** Record extracts follows **

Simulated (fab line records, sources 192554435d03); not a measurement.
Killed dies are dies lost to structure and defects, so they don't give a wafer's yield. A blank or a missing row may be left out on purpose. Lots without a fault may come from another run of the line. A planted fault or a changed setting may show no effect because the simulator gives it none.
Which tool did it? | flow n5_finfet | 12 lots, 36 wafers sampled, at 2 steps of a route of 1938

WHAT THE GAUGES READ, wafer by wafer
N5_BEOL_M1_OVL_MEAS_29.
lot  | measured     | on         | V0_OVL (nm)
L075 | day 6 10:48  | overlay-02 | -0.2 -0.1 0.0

** End of Record extracts **

▶ **Assigned task**: Repeat each of the records exactly as written.

▶ **Exercise answer**:
Simulated (fab line records, sources 192554435d03); not a measurement.
Killed dies are dies lost to structure and defects, so they don't give a wafer's yield. A blank or a missing row may be left out on purpose. Lots without a fault may come from another run of the line. A planted fault or a changed setting may show no effect because the simulator gives it none.
Which tool did it? | flow n5_finfet | 12 lots, 36 wafers sampled, at 2 steps of a route of 1938

WHAT THE GAUGES READ, wafer by wafer
N5_BEOL_M1_OVL_MEAS_29.
lot  | measured     | on         | V0_OVL (nm)
L075 | day 6 10:48  | overlay-02 | -0.2 -0.1 0.0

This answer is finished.